Assigned task: All of the entries below should be copied exactly as they appear.

####################

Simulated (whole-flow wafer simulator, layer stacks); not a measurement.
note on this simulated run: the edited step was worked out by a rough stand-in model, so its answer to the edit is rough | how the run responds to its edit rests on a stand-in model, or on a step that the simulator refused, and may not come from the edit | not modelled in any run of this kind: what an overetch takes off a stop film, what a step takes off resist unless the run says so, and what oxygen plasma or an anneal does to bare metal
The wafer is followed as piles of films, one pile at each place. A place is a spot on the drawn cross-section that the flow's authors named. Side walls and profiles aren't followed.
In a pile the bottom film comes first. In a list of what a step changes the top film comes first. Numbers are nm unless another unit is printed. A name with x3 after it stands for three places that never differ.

####################

Solution:
Simulated (whole-flow wafer simulator, layer stacks); not a measurement.
note on this simulated run: the edited step was worked out by a rough stand-in model, so its answer to the edit is rough | how the run responds to its edit rests on a stand-in model, or on a step that the simulator refused, and may not come from the edit | not modelled in any run of this kind: what an overetch takes off a stop film, what a step takes off resist unless the run says so, and what oxygen plasma or an anneal does to bare metal
The wafer is followed as piles of films, one pile at each place. A place is a spot on the drawn cross-section that the flow's authors named. Side walls and profiles aren't followed.
In a pile the bottom film comes first. In a list of what a step changes the top film comes first. Numbers are nm unless another unit is printed. A name with x3 after it stands for three places that never differ.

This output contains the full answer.